# Source data
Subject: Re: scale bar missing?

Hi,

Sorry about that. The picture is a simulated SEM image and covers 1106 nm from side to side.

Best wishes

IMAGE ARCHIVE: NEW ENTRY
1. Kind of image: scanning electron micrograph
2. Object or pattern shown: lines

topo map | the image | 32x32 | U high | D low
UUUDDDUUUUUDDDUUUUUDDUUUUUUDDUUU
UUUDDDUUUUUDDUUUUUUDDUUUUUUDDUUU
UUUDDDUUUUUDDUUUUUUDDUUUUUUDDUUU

# Task item
The material above should be given again in full, exactly.

# Answer section
Subject: Re: scale bar missing?

Hi,

Sorry about that. The picture is a simulated SEM image and covers 1106 nm from side to side.

Best wishes

IMAGE ARCHIVE: NEW ENTRY
1. Kind of image: scanning electron micrograph
2. Object or pattern shown: lines

topo map | the image | 32x32 | U high | D low
UUUDDDUUUUUDDDUUUUUDDUUUUUUDDUUU
UUUDDDUUUUUDDUUUUUUDDUUUUUUDDUUU
UUUDDDUUUUUDDUUUUUUDDUUUUUUDDUUU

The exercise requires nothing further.